● **Brief**
Copy out the data line by line exactly, from its start to the line bearing "At N5_BEOL_M10_OVL_MEAS_29 the", inclusive.

● **Dataset excerpts**
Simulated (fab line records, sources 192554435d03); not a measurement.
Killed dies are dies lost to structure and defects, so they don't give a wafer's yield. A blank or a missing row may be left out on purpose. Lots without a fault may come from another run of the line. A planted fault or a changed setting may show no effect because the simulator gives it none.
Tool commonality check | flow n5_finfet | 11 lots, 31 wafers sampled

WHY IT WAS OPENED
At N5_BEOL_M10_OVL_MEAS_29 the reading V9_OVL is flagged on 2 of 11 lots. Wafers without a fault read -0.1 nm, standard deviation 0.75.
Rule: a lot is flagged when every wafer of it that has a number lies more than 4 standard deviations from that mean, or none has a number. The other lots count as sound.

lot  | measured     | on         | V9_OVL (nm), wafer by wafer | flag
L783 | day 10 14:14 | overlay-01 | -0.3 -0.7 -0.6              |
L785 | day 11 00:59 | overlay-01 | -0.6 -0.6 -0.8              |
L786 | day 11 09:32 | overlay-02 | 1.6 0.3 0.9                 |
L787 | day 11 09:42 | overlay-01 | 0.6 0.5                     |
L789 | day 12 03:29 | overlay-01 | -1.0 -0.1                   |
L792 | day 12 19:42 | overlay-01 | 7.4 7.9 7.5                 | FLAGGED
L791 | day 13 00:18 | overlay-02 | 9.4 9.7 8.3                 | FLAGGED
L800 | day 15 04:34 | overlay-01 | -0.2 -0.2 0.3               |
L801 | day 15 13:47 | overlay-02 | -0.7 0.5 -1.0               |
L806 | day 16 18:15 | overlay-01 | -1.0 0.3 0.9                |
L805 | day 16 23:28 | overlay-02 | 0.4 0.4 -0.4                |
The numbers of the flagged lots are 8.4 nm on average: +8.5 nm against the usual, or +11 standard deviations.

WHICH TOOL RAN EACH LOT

● **Your solution**
Simulated (fab line records, sources 192554435d03); not a measurement.
Killed dies are dies lost to structure and defects, so they don't give a wafer's yield. A blank or a missing row may be left out on purpose. Lots without a fault may come from another run of the line. A planted fault or a changed setting may show no effect because the simulator gives it none.
Tool commonality check | flow n5_finfet | 11 lots, 31 wafers sampled

WHY IT WAS OPENED
At N5_BEOL_M10_OVL_MEAS_29 the reading V9_OVL is flagged on 2 of 11 lots. Wafers without a fault read -0.1 nm, standard deviation 0.75.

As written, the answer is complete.